================================
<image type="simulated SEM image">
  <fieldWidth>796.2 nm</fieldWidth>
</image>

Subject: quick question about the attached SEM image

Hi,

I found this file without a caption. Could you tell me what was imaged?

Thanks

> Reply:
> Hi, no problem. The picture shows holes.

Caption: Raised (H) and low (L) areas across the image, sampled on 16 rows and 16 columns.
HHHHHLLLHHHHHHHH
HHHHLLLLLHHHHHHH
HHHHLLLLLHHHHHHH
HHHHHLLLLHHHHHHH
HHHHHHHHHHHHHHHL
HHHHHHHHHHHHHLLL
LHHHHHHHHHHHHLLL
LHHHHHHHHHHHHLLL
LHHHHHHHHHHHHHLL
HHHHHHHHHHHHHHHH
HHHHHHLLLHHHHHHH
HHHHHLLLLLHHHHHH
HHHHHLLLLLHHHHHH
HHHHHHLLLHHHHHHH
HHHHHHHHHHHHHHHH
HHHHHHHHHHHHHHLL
================================

**Brief:** Transcribe each record above exactly. Skip none.

**Answer space:**
<image type="simulated SEM image">
  <fieldWidth>796.2 nm</fieldWidth>
</image>

Subject: quick question about the attached SEM image

Hi,

I found this file without a caption. Could you tell me what was imaged?

Thanks

> Reply:
> Hi, no problem. The picture shows holes.

Caption: Raised (H) and low (L) areas across the image, sampled on 16 rows and 16 columns.
HHHHHLLLHHHHHHHH
HHHHLLLLLHHHHHHH
HHHHLLLLLHHHHHHH
HHHHHLLLLHHHHHHH
HHHHHHHHHHHHHHHL
HHHHHHHHHHHHHLLL
LHHHHHHHHHHHHLLL
LHHHHHHHHHHHHLLL
LHHHHHHHHHHHHHLL
HHHHHHHHHHHHHHHH
HHHHHHLLLHHHHHHH
HHHHHLLLLLHHHHHH
HHHHHLLLLLHHHHHH
HHHHHHLLLHHHHHHH
HHHHHHHHHHHHHHHH
HHHHHHHHHHHHHHLL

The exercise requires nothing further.